REQUIRED ACTION ▸
Each line from the first down to the one containing "Which of these" should be returned exactly as it appears below.

GIVEN RECORDS ▸
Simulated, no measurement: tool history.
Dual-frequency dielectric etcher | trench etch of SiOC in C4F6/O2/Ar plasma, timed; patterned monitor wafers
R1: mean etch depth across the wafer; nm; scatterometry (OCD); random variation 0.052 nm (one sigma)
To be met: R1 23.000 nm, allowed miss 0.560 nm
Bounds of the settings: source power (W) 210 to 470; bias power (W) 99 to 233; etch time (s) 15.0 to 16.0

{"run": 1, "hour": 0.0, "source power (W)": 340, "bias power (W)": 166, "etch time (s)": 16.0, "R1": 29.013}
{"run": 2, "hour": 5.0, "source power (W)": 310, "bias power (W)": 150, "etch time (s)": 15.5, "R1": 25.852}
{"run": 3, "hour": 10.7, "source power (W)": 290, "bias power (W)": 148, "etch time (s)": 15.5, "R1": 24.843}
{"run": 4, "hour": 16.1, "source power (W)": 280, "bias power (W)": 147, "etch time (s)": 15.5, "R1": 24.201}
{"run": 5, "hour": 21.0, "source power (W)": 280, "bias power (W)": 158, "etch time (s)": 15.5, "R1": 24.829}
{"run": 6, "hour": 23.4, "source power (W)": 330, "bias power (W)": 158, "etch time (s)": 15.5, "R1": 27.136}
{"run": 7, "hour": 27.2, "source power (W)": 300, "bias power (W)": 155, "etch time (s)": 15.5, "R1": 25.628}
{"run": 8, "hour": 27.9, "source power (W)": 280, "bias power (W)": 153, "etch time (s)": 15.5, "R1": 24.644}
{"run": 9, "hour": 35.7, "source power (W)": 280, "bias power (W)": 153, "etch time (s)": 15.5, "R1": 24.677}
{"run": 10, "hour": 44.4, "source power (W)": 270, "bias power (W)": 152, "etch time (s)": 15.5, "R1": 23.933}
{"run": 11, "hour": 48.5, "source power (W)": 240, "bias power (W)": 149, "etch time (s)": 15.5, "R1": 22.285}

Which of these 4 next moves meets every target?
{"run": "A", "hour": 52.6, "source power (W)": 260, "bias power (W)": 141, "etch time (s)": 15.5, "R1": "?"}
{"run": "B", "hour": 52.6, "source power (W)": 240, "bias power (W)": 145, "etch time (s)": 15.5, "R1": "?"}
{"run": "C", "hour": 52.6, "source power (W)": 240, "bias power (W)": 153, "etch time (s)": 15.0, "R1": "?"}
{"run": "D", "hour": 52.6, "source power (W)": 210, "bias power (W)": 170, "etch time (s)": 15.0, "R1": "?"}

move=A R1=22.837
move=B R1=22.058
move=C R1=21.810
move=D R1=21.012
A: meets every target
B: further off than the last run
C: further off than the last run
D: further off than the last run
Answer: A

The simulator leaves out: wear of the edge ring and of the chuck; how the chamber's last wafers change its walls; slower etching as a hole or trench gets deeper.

YOUR SOLUTION ▸
Simulated, no measurement: tool history.
Dual-frequency dielectric etcher | trench etch of SiOC in C4F6/O2/Ar plasma, timed; patterned monitor wafers
R1: mean etch depth across the wafer; nm; scatterometry (OCD); random variation 0.052 nm (one sigma)
To be met: R1 23.000 nm, allowed miss 0.560 nm
Bounds of the settings: source power (W) 210 to 470; bias power (W) 99 to 233; etch time (s) 15.0 to 16.0

{"run": 1, "hour": 0.0, "source power (W)": 340, "bias power (W)": 166, "etch time (s)": 16.0, "R1": 29.013}
{"run": 2, "hour": 5.0, "source power (W)": 310, "bias power (W)": 150, "etch time (s)": 15.5, "R1": 25.852}
{"run": 3, "hour": 10.7, "source power (W)": 290, "bias power (W)": 148, "etch time (s)": 15.5, "R1": 24.843}
{"run": 4, "hour": 16.1, "source power (W)": 280, "bias power (W)": 147, "etch time (s)": 15.5, "R1": 24.201}
{"run": 5, "hour": 21.0, "source power (W)": 280, "bias power (W)": 158, "etch time (s)": 15.5, "R1": 24.829}
{"run": 6, "hour": 23.4, "source power (W)": 330, "bias power (W)": 158, "etch time (s)": 15.5, "R1": 27.136}
{"run": 7, "hour": 27.2, "source power (W)": 300, "bias power (W)": 155, "etch time (s)": 15.5, "R1": 25.628}
{"run": 8, "hour": 27.9, "source power (W)": 280, "bias power (W)": 153, "etch time (s)": 15.5, "R1": 24.644}
{"run": 9, "hour": 35.7, "source power (W)": 280, "bias power (W)": 153, "etch time (s)": 15.5, "R1": 24.677}
{"run": 10, "hour": 44.4, "source power (W)": 270, "bias power (W)": 152, "etch time (s)": 15.5, "R1": 23.933}
{"run": 11, "hour": 48.5, "source power (W)": 240, "bias power (W)": 149, "etch time (s)": 15.5, "R1": 22.285}

Which of these 4 next moves meets every target?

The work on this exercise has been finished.